Required action: Retype each entry. Leave every word as it is.

Source material:
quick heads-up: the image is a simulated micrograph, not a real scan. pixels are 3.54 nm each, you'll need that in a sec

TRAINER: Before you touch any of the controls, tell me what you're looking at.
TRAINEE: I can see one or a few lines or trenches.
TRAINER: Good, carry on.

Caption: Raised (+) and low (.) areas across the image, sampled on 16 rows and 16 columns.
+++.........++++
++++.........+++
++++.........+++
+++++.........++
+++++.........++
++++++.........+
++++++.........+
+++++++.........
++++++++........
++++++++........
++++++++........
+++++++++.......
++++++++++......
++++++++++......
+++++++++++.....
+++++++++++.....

Exercise result:
quick heads-up: the image is a simulated micrograph, not a real scan. pixels are 3.54 nm each, you'll need that in a sec

TRAINER: Before you touch any of the controls, tell me what you're looking at.
TRAINEE: I can see one or a few lines or trenches.
TRAINER: Good, carry on.

Caption: Raised (+) and low (.) areas across the image, sampled on 16 rows and 16 columns.
+++.........++++
++++.........+++
++++.........+++
+++++.........++
+++++.........++
++++++.........+
++++++.........+
+++++++.........
++++++++........
++++++++........
++++++++........
+++++++++.......
++++++++++......
++++++++++......
+++++++++++.....
+++++++++++.....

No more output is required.